Requirement:
All that should come back is the lines of the data below from the one containing "Units: roughness_nm in nm (root mean square)" to the one containing "276 | 2.600 |", inclusive, exactly as they stand.

Given entries:
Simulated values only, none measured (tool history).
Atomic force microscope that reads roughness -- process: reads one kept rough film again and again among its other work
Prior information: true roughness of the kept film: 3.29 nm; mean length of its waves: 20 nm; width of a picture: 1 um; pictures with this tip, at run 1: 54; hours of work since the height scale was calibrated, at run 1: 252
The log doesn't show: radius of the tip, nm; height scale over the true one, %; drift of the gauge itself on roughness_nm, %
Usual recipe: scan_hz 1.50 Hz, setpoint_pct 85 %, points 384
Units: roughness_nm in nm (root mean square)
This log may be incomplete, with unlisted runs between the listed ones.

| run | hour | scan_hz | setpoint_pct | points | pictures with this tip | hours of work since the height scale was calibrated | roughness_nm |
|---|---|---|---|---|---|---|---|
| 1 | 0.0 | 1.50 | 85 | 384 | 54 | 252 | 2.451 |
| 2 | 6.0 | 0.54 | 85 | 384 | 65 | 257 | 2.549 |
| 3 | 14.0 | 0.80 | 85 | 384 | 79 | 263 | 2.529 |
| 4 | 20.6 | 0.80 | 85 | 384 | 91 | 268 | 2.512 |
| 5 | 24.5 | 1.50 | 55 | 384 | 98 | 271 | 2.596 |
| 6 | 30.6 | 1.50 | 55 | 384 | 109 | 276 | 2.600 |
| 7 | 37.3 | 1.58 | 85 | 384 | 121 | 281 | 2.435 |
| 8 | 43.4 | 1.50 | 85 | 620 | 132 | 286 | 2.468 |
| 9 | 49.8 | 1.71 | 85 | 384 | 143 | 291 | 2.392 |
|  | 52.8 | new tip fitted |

Reply:
Units: roughness_nm in nm (root mean square)
This log may be incomplete, with unlisted runs between the listed ones.

| run | hour | scan_hz | setpoint_pct | points | pictures with this tip | hours of work since the height scale was calibrated | roughness_nm |
|---|---|---|---|---|---|---|---|
| 1 | 0.0 | 1.50 | 85 | 384 | 54 | 252 | 2.451 |
| 2 | 6.0 | 0.54 | 85 | 384 | 65 | 257 | 2.549 |
| 3 | 14.0 | 0.80 | 85 | 384 | 79 | 263 | 2.529 |
| 4 | 20.6 | 0.80 | 85 | 384 | 91 | 268 | 2.512 |
| 5 | 24.5 | 1.50 | 55 | 384 | 98 | 271 | 2.596 |
| 6 | 30.6 | 1.50 | 55 | 384 | 109 | 276 | 2.600 |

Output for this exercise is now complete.